▸ **Excerpted data**:
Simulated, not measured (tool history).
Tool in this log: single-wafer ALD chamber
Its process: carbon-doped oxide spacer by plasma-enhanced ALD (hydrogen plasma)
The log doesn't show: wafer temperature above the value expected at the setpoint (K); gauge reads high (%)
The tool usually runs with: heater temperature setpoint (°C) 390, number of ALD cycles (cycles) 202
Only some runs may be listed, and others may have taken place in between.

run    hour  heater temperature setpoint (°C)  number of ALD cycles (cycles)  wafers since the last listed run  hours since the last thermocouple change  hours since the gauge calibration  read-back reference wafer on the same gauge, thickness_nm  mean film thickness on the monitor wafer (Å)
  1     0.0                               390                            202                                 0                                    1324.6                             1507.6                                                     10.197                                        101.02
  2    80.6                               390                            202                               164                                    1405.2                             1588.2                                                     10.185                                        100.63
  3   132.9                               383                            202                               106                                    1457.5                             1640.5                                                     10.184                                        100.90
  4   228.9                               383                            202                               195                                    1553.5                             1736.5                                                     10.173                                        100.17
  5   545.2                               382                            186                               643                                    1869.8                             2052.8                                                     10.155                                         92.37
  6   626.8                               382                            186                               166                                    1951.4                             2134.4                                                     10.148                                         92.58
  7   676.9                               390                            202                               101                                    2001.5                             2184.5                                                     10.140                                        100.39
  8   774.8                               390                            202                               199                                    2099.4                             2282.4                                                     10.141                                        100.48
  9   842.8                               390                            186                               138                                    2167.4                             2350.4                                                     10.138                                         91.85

▸ **Action item**: What is needed is an exact repetition of all the entries above.

▸ **Written response**:
Simulated, not measured (tool history).
Tool in this log: single-wafer ALD chamber
Its process: carbon-doped oxide spacer by plasma-enhanced ALD (hydrogen plasma)
The log doesn't show: wafer temperature above the value expected at the setpoint (K); gauge reads high (%)
The tool usually runs with: heater temperature setpoint (°C) 390, number of ALD cycles (cycles) 202
Only some runs may be listed, and others may have taken place in between.

run    hour  heater temperature setpoint (°C)  number of ALD cycles (cycles)  wafers since the last listed run  hours since the last thermocouple change  hours since the gauge calibration  read-back reference wafer on the same gauge, thickness_nm  mean film thickness on the monitor wafer (Å)
  1     0.0                               390                            202                                 0                                    1324.6                             1507.6                                                     10.197                                        101.02
  2    80.6                               390                            202                               164                                    1405.2                             1588.2                                                     10.185                                        100.63
  3   132.9                               383                            202                               106                                    1457.5                             1640.5                                                     10.184                                        100.90
  4   228.9                               383                            202                               195                                    1553.5                             1736.5                                                     10.173                                        100.17
  5   545.2                               382                            186                               643                                    1869.8                             2052.8                                                     10.155                                         92.37
  6   626.8                               382                            186                               166                                    1951.4                             2134.4                                                     10.148                                         92.58
  7   676.9                               390                            202                               101                                    2001.5                             2184.5                                                     10.140                                        100.39
  8   774.8                               390                            202                               199                                    2099.4                             2282.4                                                     10.141                                        100.48
  9   842.8                               390                            186                               138                                    2167.4                             2350.4                                                     10.138                                         91.85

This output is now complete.